> **Brief**: Retype the data exactly. Spelling and punctuation stay as they are.

> **Input data**:
------------
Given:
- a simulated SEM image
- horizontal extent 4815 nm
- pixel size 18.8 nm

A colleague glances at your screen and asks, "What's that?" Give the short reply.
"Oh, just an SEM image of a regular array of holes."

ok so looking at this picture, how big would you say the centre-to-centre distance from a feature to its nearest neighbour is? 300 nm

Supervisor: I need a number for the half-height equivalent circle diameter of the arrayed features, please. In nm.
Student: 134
------------

> **Exercise answer**:
Given:
- a simulated SEM image
- horizontal extent 4815 nm
- pixel size 18.8 nm

A colleague glances at your screen and asks, "What's that?" Give the short reply.
"Oh, just an SEM image of a regular array of holes."

ok so looking at this picture, how big would you say the centre-to-centre distance from a feature to its nearest neighbour is? 300 nm

Supervisor: I need a number for the half-height equivalent circle diameter of the arrayed features, please. In nm.
Student: 134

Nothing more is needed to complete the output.